| BRIEF |
From the first line of the entries below, reproduce everything exactly through the line with "C1: wafers since the last listed run", and nothing more.

────────

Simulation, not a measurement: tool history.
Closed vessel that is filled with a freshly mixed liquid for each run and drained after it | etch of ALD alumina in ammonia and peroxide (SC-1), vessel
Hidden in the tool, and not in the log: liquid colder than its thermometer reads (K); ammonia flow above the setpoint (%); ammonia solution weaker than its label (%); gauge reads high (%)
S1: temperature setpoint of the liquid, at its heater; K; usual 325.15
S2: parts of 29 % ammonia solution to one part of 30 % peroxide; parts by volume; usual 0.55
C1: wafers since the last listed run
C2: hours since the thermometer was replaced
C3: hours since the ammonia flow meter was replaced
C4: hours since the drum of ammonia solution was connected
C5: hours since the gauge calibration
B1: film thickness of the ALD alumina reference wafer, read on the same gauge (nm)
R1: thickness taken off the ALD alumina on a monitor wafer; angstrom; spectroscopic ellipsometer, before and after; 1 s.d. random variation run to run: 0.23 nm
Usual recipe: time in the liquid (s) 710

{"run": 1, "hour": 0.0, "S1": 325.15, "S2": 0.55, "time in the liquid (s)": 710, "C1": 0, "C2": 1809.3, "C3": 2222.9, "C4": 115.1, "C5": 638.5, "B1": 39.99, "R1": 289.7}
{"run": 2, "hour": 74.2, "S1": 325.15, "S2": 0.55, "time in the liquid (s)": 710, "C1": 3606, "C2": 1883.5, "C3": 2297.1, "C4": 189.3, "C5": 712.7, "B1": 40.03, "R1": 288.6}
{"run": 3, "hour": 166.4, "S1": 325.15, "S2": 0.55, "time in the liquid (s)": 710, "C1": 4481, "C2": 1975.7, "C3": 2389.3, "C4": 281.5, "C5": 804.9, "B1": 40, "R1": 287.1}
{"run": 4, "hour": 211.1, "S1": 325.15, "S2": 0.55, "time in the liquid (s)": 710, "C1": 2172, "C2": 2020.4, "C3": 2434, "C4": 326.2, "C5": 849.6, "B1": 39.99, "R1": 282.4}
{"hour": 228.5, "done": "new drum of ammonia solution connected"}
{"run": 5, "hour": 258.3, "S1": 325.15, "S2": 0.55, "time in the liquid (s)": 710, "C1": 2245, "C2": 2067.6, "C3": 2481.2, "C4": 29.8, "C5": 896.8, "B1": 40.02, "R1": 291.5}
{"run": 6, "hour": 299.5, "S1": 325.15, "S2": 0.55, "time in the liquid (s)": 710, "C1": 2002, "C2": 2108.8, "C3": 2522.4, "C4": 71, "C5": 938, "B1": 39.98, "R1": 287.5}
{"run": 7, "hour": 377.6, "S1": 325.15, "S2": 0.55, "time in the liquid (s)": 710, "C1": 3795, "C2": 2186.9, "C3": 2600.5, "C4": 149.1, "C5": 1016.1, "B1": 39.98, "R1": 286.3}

────────

| SOLUTION |
Simulation, not a measurement: tool history.
Closed vessel that is filled with a freshly mixed liquid for each run and drained after it | etch of ALD alumina in ammonia and peroxide (SC-1), vessel
Hidden in the tool, and not in the log: liquid colder than its thermometer reads (K); ammonia flow above the setpoint (%); ammonia solution weaker than its label (%); gauge reads high (%)
S1: temperature setpoint of the liquid, at its heater; K; usual 325.15
S2: parts of 29 % ammonia solution to one part of 30 % peroxide; parts by volume; usual 0.55
C1: wafers since the last listed run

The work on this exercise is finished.